*****
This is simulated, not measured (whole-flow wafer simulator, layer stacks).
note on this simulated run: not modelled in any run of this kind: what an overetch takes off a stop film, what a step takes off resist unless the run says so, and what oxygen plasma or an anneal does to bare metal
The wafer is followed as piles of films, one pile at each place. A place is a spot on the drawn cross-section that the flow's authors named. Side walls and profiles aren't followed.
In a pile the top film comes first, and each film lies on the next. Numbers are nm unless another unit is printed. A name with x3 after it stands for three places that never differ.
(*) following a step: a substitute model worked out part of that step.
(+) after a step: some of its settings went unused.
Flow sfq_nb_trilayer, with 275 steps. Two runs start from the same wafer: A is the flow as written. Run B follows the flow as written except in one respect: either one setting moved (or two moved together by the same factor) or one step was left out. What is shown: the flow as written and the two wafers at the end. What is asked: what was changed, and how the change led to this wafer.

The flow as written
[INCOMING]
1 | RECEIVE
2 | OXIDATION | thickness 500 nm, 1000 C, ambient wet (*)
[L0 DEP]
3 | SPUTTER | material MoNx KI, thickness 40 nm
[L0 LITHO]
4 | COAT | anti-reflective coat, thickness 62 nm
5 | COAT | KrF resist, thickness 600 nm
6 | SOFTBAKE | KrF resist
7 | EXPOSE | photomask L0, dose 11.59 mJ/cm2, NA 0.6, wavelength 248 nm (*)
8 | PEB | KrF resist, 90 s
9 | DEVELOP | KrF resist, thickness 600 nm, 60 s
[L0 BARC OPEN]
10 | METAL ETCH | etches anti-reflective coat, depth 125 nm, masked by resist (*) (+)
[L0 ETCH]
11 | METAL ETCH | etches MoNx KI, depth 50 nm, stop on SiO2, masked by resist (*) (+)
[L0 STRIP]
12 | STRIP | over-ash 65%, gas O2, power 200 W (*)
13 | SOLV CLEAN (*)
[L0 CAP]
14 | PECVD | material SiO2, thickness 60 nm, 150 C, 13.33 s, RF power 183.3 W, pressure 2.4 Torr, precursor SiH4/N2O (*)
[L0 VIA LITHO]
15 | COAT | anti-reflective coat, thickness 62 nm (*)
*****

> **Action item**: Look through the entries above and quote exactly the lines from the line with "13 | SOLV CLEAN (*)" to the line with "[L0 VIA LITHO]", counting both of those lines.

> **Response**:
13 | SOLV CLEAN (*)
[L0 CAP]
14 | PECVD | material SiO2, thickness 60 nm, 150 C, 13.33 s, RF power 183.3 W, pressure 2.4 Torr, precursor SiH4/N2O (*)
[L0 VIA LITHO]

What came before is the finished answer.